[Brief] Retype each entry below precisely as it reads.

[Data section]
■ ■ ■

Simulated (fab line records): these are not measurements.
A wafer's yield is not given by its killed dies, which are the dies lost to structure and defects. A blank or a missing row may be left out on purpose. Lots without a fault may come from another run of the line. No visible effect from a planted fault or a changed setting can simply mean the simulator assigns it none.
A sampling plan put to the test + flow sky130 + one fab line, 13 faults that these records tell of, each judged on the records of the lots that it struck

■ ■ ■

[Your solution]
Simulated (fab line records): these are not measurements.
A wafer's yield is not given by its killed dies, which are the dies lost to structure and defects. A blank or a missing row may be left out on purpose. Lots without a fault may come from another run of the line. No visible effect from a planted fault or a changed setting can simply mean the simulator assigns it none.
A sampling plan put to the test + flow sky130 + one fab line, 13 faults that these records tell of, each judged on the records of the lots that it struck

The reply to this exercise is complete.